> Required action
Every line of the data needs to be returned exactly.

> Given data
◇ ◇ ◇ ◇ ◇

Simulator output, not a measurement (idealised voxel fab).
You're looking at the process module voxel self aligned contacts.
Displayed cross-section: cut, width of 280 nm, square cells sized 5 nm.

◇ ◇ ◇ ◇ ◇

> Answer box
Simulator output, not a measurement (idealised voxel fab).
You're looking at the process module voxel self aligned contacts.
Displayed cross-section: cut, width of 280 nm, square cells sized 5 nm.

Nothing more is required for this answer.